- WORK TASK -
Could you print exactly the lines of the listing below, starting at the line that has "run 3 hour=8.4" and ending at the line that has "run 12 hour=49.4", and only those lines?

- LISTED RECORDS -
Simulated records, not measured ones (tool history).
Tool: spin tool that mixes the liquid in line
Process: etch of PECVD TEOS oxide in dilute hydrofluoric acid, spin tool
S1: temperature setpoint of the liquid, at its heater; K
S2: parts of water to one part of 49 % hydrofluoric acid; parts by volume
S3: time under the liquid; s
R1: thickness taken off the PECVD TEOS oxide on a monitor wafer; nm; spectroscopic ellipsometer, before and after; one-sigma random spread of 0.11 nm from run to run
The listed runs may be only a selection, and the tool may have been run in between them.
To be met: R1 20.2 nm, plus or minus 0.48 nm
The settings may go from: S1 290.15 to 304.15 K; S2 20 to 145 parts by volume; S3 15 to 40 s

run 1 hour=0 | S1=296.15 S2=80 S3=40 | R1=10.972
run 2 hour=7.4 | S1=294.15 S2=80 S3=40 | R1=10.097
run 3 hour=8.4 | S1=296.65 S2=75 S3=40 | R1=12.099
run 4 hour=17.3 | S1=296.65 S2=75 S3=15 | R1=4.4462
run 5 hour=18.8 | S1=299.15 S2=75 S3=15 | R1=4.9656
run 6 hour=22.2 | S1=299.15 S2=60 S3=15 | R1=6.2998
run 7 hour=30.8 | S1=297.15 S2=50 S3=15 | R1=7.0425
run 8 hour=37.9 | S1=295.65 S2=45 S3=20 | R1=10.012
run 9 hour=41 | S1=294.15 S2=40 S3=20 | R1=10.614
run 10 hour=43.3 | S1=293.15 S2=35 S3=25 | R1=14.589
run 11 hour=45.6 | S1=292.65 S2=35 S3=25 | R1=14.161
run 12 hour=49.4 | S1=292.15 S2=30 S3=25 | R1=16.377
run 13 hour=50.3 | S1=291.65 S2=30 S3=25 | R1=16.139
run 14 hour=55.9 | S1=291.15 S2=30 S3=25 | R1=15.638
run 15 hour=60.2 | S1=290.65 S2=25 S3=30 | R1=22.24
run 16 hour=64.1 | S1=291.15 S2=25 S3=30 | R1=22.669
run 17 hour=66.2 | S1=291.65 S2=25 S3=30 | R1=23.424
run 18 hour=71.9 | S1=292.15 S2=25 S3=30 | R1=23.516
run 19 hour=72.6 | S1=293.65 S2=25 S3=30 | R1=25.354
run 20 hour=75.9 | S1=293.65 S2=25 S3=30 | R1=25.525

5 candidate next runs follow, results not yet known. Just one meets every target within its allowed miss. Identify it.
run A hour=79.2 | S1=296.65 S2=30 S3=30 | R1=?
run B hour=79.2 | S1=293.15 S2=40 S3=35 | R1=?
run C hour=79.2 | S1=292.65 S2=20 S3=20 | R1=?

- TASK RESPONSE -
run 3 hour=8.4 | S1=296.65 S2=75 S3=40 | R1=12.099
run 4 hour=17.3 | S1=296.65 S2=75 S3=15 | R1=4.4462
run 5 hour=18.8 | S1=299.15 S2=75 S3=15 | R1=4.9656
run 6 hour=22.2 | S1=299.15 S2=60 S3=15 | R1=6.2998
run 7 hour=30.8 | S1=297.15 S2=50 S3=15 | R1=7.0425
run 8 hour=37.9 | S1=295.65 S2=45 S3=20 | R1=10.012
run 9 hour=41 | S1=294.15 S2=40 S3=20 | R1=10.614
run 10 hour=43.3 | S1=293.15 S2=35 S3=25 | R1=14.589
run 11 hour=45.6 | S1=292.65 S2=35 S3=25 | R1=14.161
run 12 hour=49.4 | S1=292.15 S2=30 S3=25 | R1=16.377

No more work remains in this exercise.